══ Information ══

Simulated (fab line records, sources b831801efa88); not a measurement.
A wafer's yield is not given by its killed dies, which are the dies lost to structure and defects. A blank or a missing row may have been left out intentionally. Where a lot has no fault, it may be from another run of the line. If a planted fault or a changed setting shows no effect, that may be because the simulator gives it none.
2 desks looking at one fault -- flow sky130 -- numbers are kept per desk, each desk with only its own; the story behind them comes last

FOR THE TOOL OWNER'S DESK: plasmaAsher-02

═══

Exercise: Line by line, output the data precisely as shown above.

Written reply:
Simulated (fab line records, sources b831801efa88); not a measurement.
A wafer's yield is not given by its killed dies, which are the dies lost to structure and defects. A blank or a missing row may have been left out intentionally. Where a lot has no fault, it may be from another run of the line. If a planted fault or a changed setting shows no effect, that may be because the simulator gives it none.
2 desks looking at one fault -- flow sky130 -- numbers are kept per desk, each desk with only its own; the story behind them comes last

FOR THE TOOL OWNER'S DESK: plasmaAsher-02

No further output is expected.